Source information:
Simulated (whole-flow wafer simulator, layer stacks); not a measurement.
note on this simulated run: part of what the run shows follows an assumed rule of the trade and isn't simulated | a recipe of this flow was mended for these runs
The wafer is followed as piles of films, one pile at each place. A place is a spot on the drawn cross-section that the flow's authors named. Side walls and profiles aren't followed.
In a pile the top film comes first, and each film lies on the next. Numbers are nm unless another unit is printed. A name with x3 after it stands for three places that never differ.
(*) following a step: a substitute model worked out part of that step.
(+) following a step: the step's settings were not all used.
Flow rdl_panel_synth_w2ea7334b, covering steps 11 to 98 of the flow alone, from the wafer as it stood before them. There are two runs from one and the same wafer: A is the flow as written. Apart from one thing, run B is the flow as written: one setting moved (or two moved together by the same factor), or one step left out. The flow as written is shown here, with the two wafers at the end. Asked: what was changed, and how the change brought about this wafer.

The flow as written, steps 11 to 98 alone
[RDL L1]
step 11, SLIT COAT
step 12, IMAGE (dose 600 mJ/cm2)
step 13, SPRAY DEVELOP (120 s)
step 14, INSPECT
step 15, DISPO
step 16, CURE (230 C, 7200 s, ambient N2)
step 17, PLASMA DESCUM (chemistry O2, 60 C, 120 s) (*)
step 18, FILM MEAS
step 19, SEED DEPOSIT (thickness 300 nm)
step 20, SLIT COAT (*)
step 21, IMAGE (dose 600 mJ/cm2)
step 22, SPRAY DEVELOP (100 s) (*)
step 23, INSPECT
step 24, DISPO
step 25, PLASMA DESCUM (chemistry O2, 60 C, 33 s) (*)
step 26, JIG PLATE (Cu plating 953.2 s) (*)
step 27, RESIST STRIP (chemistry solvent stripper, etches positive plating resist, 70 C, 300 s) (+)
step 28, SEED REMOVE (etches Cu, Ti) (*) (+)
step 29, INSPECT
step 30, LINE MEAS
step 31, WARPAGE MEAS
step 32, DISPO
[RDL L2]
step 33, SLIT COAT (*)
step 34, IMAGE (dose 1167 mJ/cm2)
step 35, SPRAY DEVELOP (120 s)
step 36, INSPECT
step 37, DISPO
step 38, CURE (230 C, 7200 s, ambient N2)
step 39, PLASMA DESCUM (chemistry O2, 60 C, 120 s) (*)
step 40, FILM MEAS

Activity: From the data above, output only the lines between the line containing "step 16, CURE (230 C, 7200 s, ambient N2)" and the line containing "step 34, IMAGE (dose 1167 mJ/cm2)", inclusive, exactly as written.

Task answer:
step 16, CURE (230 C, 7200 s, ambient N2)
step 17, PLASMA DESCUM (chemistry O2, 60 C, 120 s) (*)
step 18, FILM MEAS
step 19, SEED DEPOSIT (thickness 300 nm)
step 20, SLIT COAT (*)
step 21, IMAGE (dose 600 mJ/cm2)
step 22, SPRAY DEVELOP (100 s) (*)
step 23, INSPECT
step 24, DISPO
step 25, PLASMA DESCUM (chemistry O2, 60 C, 33 s) (*)
step 26, JIG PLATE (Cu plating 953.2 s) (*)
step 27, RESIST STRIP (chemistry solvent stripper, etches positive plating resist, 70 C, 300 s) (+)
step 28, SEED REMOVE (etches Cu, Ti) (*) (+)
step 29, INSPECT
step 30, LINE MEAS
step 31, WARPAGE MEAS
step 32, DISPO
[RDL L2]
step 33, SLIT COAT (*)
step 34, IMAGE (dose 1167 mJ/cm2)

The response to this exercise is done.